Start of Block
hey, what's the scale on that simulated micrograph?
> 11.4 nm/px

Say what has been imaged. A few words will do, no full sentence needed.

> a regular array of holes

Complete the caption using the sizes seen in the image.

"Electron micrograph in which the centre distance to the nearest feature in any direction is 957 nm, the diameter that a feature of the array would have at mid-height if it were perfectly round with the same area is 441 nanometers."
End of Block

**Task item:** Every line from the first through the one containing "Complete the caption" in the listing above must be given again exactly, with nothing else alongside.

**Exercise solution:**
hey, what's the scale on that simulated micrograph?
> 11.4 nm/px

Say what has been imaged. A few words will do, no full sentence needed.

> a regular array of holes

Complete the caption using the sizes seen in the image.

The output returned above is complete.